*** Information supplied Section Begins ***
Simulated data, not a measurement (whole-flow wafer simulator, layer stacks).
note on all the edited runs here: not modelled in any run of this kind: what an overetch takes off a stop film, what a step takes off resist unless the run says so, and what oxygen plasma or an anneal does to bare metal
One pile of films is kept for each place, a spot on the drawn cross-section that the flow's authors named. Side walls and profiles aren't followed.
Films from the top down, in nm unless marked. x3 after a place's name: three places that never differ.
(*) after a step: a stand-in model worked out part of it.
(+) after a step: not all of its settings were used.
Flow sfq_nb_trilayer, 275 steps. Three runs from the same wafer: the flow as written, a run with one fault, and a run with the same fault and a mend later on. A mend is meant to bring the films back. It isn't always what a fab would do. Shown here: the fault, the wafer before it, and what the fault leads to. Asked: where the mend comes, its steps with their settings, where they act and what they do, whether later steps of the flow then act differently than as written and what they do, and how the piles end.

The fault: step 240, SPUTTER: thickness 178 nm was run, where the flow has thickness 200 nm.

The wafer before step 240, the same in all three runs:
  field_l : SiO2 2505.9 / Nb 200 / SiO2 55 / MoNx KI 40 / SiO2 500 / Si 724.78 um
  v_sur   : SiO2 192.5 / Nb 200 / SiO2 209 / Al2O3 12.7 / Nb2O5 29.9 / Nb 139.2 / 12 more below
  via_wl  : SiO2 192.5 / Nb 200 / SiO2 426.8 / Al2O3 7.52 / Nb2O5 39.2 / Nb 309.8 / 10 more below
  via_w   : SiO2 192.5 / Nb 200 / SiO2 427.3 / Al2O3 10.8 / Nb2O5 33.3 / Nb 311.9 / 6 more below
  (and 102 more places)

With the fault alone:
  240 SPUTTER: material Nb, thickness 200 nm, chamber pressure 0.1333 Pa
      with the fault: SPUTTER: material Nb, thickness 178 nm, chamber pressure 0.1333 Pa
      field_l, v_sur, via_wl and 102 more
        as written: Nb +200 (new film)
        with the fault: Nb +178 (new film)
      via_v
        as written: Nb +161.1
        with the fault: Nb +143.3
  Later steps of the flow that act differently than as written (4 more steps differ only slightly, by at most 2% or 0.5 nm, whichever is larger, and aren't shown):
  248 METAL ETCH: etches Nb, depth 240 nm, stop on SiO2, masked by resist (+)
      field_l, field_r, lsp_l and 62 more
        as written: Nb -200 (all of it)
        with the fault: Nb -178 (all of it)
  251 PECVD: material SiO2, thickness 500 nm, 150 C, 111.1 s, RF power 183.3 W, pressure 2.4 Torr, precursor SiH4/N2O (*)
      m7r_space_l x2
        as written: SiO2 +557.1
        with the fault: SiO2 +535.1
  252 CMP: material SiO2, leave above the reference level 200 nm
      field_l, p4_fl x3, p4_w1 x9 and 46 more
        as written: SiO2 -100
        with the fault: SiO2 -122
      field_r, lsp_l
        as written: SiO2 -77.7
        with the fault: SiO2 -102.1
*** Information supplied Section Ends ***

The reply should hold only the lines from the top of the records through the line that has "(+) after a", each one exact.

Task answer:
Simulated data, not a measurement (whole-flow wafer simulator, layer stacks).
note on all the edited runs here: not modelled in any run of this kind: what an overetch takes off a stop film, what a step takes off resist unless the run says so, and what oxygen plasma or an anneal does to bare metal
One pile of films is kept for each place, a spot on the drawn cross-section that the flow's authors named. Side walls and profiles aren't followed.
Films from the top down, in nm unless marked. x3 after a place's name: three places that never differ.
(*) after a step: a stand-in model worked out part of it.
(+) after a step: not all of its settings were used.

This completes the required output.